=== Begin Enclosure ===

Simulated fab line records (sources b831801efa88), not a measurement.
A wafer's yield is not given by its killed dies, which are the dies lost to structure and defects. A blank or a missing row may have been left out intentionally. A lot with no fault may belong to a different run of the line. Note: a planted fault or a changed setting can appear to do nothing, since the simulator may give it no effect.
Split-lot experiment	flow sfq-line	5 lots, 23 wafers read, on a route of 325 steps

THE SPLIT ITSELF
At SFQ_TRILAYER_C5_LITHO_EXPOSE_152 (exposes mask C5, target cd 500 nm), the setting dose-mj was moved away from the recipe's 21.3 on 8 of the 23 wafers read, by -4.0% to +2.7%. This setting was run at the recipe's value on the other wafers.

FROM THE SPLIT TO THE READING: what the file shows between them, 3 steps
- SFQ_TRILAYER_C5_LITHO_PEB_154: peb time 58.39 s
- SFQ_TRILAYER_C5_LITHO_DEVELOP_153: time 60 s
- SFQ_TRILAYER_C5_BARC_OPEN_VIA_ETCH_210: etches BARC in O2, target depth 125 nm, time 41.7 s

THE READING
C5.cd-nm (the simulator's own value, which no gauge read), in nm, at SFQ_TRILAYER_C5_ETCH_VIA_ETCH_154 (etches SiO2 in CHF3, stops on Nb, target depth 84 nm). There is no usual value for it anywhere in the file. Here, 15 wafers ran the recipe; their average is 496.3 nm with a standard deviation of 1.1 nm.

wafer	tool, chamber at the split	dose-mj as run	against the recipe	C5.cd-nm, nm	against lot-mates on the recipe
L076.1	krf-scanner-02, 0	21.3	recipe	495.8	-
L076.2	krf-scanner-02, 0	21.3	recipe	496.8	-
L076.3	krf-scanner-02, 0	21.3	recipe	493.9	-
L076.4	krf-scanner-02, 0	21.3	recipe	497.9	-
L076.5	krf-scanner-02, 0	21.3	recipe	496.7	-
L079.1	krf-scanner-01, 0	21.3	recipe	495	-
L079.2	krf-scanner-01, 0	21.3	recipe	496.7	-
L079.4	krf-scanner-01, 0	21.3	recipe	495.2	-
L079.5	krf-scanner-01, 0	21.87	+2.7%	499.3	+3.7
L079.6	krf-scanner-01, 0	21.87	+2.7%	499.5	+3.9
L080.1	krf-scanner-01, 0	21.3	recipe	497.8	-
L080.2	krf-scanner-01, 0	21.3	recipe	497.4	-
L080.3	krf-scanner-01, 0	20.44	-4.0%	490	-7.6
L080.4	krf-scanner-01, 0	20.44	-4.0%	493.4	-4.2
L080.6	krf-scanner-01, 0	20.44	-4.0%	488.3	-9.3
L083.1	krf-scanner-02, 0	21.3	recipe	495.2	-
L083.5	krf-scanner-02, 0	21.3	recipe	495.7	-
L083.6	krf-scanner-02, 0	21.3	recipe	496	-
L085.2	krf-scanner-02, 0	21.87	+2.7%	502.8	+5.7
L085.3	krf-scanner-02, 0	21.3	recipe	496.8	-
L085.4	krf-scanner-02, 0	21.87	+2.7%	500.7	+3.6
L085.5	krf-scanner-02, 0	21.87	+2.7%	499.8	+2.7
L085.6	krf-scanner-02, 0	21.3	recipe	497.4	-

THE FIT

=== End Enclosure ===

Work request: Please return exactly the lines from the first line of the material through the one with "At SFQ_TRILAYER_C5_LITHO_EXPOSE_152 (exposes", and no lines after it.

Written solution:
Simulated fab line records (sources b831801efa88), not a measurement.
A wafer's yield is not given by its killed dies, which are the dies lost to structure and defects. A blank or a missing row may have been left out intentionally. A lot with no fault may belong to a different run of the line. Note: a planted fault or a changed setting can appear to do nothing, since the simulator may give it no effect.
Split-lot experiment	flow sfq-line	5 lots, 23 wafers read, on a route of 325 steps

THE SPLIT ITSELF
At SFQ_TRILAYER_C5_LITHO_EXPOSE_152 (exposes mask C5, target cd 500 nm), the setting dose-mj was moved away from the recipe's 21.3 on 8 of the 23 wafers read, by -4.0% to +2.7%. This setting was run at the recipe's value on the other wafers.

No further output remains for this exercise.